Requirement: Copy the records below verbatim, from the first line through the line containing "HHLLLLLLLLLLLLLH", inclusive, and output nothing else.

--- START ---

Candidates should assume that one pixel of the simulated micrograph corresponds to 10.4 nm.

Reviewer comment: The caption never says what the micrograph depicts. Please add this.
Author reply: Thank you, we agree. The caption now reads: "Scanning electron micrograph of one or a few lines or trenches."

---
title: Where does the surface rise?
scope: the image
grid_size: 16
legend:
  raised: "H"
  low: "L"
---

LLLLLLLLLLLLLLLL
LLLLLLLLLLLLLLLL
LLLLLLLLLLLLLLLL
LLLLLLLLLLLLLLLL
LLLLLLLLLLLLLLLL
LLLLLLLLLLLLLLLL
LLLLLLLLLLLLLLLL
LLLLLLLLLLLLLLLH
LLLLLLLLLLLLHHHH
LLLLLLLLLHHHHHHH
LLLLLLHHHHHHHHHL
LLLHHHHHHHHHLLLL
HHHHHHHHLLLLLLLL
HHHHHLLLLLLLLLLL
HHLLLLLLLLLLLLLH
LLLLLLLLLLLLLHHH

--- END ---

Problem solution:
Candidates should assume that one pixel of the simulated micrograph corresponds to 10.4 nm.

Reviewer comment: The caption never says what the micrograph depicts. Please add this.
Author reply: Thank you, we agree. The caption now reads: "Scanning electron micrograph of one or a few lines or trenches."

---
title: Where does the surface rise?
scope: the image
grid_size: 16
legend:
  raised: "H"
  low: "L"
---

LLLLLLLLLLLLLLLL
LLLLLLLLLLLLLLLL
LLLLLLLLLLLLLLLL
LLLLLLLLLLLLLLLL
LLLLLLLLLLLLLLLL
LLLLLLLLLLLLLLLL
LLLLLLLLLLLLLLLL
LLLLLLLLLLLLLLLH
LLLLLLLLLLLLHHHH
LLLLLLLLLHHHHHHH
LLLLLLHHHHHHHHHL
LLLHHHHHHHHHLLLL
HHHHHHHHLLLLLLLL
HHHHHLLLLLLLLLLL
HHLLLLLLLLLLLLLH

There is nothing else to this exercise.